> **GIVEN RECORDS**:
_ _ _ _
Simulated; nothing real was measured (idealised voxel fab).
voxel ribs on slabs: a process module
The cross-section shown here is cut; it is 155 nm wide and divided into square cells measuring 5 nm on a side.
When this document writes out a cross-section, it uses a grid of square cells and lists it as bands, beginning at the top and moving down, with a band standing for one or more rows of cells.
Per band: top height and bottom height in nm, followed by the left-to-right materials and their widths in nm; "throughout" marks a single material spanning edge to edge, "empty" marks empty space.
_ _ _ _

> **WORK ITEM**: Here, the records must be output exactly and in full.

> **RESULT**:
Simulated; nothing real was measured (idealised voxel fab).
voxel ribs on slabs: a process module
The cross-section shown here is cut; it is 155 nm wide and divided into square cells measuring 5 nm on a side.
When this document writes out a cross-section, it uses a grid of square cells and lists it as bands, beginning at the top and moving down, with a band standing for one or more rows of cells.
Per band: top height and bottom height in nm, followed by the left-to-right materials and their widths in nm; "throughout" marks a single material spanning edge to edge, "empty" marks empty space.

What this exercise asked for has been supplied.